**Work request:**
What is needed is an exact copy of the lines in the listing below, from the one with "the cross-section changed." up to and including the one with "7 op STRIP | etch materials resist", with no other lines.

**Record excerpts:**
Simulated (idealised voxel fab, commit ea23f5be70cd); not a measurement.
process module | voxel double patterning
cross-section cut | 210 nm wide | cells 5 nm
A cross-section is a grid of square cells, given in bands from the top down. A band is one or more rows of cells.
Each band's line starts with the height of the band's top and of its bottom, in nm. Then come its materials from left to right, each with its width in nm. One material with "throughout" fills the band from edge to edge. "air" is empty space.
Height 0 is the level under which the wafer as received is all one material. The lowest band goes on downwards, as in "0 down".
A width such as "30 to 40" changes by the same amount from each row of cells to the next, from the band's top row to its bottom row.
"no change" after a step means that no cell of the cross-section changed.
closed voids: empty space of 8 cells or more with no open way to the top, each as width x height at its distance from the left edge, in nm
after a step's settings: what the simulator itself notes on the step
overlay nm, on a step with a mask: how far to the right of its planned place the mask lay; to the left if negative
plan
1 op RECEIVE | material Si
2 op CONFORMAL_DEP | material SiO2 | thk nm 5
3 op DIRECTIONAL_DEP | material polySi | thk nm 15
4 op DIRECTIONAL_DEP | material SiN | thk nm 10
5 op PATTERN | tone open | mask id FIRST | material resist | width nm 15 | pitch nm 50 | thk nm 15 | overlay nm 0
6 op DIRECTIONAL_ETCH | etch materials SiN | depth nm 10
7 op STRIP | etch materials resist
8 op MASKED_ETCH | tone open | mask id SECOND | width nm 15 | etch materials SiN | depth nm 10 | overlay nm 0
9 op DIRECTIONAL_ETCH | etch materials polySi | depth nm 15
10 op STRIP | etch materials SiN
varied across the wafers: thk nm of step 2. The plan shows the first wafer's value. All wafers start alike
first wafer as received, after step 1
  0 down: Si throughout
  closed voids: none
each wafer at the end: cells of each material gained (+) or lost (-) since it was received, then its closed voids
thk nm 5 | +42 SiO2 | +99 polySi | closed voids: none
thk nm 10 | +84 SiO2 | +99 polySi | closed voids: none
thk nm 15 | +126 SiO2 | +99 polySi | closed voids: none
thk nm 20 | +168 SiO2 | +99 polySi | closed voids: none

**Answer box:**
"no change" after a step means that no cell of the cross-section changed.
closed voids: empty space of 8 cells or more with no open way to the top, each as width x height at its distance from the left edge, in nm
after a step's settings: what the simulator itself notes on the step
overlay nm, on a step with a mask: how far to the right of its planned place the mask lay; to the left if negative
plan
1 op RECEIVE | material Si
2 op CONFORMAL_DEP | material SiO2 | thk nm 5
3 op DIRECTIONAL_DEP | material polySi | thk nm 15
4 op DIRECTIONAL_DEP | material SiN | thk nm 10
5 op PATTERN | tone open | mask id FIRST | material resist | width nm 15 | pitch nm 50 | thk nm 15 | overlay nm 0
6 op DIRECTIONAL_ETCH | etch materials SiN | depth nm 10
7 op STRIP | etch materials resist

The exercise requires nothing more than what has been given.